● Work item
Output the records exactly. Include every line.

● Provided material
..........

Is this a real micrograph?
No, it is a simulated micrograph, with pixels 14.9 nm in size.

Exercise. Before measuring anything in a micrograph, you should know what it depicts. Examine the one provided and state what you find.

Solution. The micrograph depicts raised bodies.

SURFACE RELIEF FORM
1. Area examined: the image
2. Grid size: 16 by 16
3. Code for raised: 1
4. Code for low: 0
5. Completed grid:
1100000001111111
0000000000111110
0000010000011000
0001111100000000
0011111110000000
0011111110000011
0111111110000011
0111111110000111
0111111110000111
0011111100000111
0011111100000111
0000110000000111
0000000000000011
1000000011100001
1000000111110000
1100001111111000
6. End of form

..........

● Exercise solution
Is this a real micrograph?
No, it is a simulated micrograph, with pixels 14.9 nm in size.

Exercise. Before measuring anything in a micrograph, you should know what it depicts. Examine the one provided and state what you find.

Solution. The micrograph depicts raised bodies.

SURFACE RELIEF FORM
1. Area examined: the image
2. Grid size: 16 by 16
3. Code for raised: 1
4. Code for low: 0
5. Completed grid:
1100000001111111
0000000000111110
0000010000011000
0001111100000000
0011111110000000
0011111110000011
0111111110000011
0111111110000111
0111111110000111
0011111100000111
0011111100000111
0000110000000111
0000000000000011
1000000011100001
1000000111110000
1100001111111000
6. End of form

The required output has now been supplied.